== Information supplied ==
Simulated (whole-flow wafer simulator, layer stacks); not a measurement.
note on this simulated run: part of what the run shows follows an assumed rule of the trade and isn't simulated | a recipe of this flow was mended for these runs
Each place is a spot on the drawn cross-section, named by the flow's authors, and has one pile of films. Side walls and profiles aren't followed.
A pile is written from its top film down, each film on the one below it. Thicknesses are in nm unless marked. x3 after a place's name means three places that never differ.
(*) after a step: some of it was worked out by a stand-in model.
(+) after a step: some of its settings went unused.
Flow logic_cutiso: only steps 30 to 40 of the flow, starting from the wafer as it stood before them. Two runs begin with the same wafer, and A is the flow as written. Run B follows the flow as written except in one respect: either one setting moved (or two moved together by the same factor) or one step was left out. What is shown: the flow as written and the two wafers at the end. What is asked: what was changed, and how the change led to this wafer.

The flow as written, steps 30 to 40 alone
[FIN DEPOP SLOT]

== Assignment ==
Restate the records above verbatim up to and including the line containing "A pile is written".

== Answer space ==
Simulated (whole-flow wafer simulator, layer stacks); not a measurement.
note on this simulated run: part of what the run shows follows an assumed rule of the trade and isn't simulated | a recipe of this flow was mended for these runs
Each place is a spot on the drawn cross-section, named by the flow's authors, and has one pile of films. Side walls and profiles aren't followed.
A pile is written from its top film down, each film on the one below it. Thicknesses are in nm unless marked. x3 after a place's name means three places that never differ.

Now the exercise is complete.